**Exercise**. Write out again, please, the records below from the first line to the line holding "R1: sheet resistance", inclusive, and nothing else.

START Record extracts
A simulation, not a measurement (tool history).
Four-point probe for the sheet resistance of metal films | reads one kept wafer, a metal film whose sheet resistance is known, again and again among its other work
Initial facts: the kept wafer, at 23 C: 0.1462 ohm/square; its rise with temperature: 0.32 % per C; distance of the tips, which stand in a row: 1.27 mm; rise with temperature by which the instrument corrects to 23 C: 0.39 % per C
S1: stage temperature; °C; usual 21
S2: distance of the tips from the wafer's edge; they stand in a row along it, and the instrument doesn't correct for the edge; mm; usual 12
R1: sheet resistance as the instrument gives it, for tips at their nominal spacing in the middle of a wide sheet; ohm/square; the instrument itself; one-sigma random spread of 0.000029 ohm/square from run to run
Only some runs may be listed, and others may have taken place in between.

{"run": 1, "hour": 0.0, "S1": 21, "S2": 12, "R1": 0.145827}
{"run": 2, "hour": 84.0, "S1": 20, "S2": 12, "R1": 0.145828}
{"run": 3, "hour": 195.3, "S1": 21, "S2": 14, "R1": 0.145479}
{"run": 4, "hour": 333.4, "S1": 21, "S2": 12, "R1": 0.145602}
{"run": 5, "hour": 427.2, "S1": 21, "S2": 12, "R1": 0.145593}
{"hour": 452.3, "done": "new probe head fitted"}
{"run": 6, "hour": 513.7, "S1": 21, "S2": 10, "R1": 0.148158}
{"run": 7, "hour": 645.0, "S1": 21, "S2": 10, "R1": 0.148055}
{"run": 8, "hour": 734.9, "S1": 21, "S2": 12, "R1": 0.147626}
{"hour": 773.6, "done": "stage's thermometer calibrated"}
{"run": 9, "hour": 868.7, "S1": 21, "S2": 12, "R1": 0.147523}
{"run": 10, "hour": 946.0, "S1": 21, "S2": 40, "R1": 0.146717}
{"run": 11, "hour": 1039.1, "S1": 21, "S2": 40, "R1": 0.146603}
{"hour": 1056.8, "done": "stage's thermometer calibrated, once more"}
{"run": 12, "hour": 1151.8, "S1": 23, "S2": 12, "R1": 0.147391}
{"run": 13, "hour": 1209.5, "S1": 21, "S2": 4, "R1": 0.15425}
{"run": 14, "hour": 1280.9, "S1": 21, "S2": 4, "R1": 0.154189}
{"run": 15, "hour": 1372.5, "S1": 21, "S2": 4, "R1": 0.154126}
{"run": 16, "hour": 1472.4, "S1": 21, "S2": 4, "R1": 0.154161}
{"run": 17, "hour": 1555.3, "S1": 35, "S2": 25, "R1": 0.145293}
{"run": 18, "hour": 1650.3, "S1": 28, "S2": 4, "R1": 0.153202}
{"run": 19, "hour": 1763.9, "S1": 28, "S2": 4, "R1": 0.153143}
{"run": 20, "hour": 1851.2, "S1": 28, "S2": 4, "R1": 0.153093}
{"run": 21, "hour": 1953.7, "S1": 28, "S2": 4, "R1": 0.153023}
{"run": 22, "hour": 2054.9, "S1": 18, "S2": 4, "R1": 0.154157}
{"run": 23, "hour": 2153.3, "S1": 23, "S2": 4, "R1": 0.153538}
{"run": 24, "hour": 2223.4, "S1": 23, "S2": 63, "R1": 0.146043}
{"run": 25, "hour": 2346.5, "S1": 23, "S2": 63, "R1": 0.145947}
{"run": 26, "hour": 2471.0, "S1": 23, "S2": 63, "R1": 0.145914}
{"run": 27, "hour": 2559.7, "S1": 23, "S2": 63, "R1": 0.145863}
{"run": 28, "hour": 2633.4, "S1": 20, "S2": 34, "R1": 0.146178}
END Record extracts

**Exercise output**.
A simulation, not a measurement (tool history).
Four-point probe for the sheet resistance of metal films | reads one kept wafer, a metal film whose sheet resistance is known, again and again among its other work
Initial facts: the kept wafer, at 23 C: 0.1462 ohm/square; its rise with temperature: 0.32 % per C; distance of the tips, which stand in a row: 1.27 mm; rise with temperature by which the instrument corrects to 23 C: 0.39 % per C
S1: stage temperature; °C; usual 21
S2: distance of the tips from the wafer's edge; they stand in a row along it, and the instrument doesn't correct for the edge; mm; usual 12
R1: sheet resistance as the instrument gives it, for tips at their nominal spacing in the middle of a wide sheet; ohm/square; the instrument itself; one-sigma random spread of 0.000029 ohm/square from run to run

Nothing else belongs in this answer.